**Brief**
Give back exactly the lines of the material below, starting with the line with "3 | OXIDATION | 950 C, 1800 s, ambient dry" and going on through the line with "10 | DEVELOP | 60 s".

+++ Excerpted data

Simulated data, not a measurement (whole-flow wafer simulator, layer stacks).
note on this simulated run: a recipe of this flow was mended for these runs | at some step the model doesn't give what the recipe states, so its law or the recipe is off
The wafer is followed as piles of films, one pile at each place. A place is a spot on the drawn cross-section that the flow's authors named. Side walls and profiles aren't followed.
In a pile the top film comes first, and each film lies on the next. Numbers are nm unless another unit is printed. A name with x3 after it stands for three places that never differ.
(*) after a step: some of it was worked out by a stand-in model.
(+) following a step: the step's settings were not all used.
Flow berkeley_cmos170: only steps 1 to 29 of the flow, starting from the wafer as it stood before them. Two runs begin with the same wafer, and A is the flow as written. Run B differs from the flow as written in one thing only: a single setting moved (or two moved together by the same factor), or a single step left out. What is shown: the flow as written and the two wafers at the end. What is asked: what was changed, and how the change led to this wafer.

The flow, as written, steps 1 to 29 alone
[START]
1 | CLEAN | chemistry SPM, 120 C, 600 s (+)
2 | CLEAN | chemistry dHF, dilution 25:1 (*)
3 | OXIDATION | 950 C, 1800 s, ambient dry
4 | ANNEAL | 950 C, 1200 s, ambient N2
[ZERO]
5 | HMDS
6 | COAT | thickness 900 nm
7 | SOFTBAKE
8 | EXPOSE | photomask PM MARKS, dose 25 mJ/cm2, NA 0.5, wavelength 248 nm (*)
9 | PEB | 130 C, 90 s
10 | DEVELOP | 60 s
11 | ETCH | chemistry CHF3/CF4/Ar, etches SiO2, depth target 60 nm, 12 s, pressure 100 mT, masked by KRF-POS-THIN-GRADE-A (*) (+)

++++++

**Exercise solution**
3 | OXIDATION | 950 C, 1800 s, ambient dry
4 | ANNEAL | 950 C, 1200 s, ambient N2
[ZERO]
5 | HMDS
6 | COAT | thickness 900 nm
7 | SOFTBAKE
8 | EXPOSE | photomask PM MARKS, dose 25 mJ/cm2, NA 0.5, wavelength 248 nm (*)
9 | PEB | 130 C, 90 s
10 | DEVELOP | 60 s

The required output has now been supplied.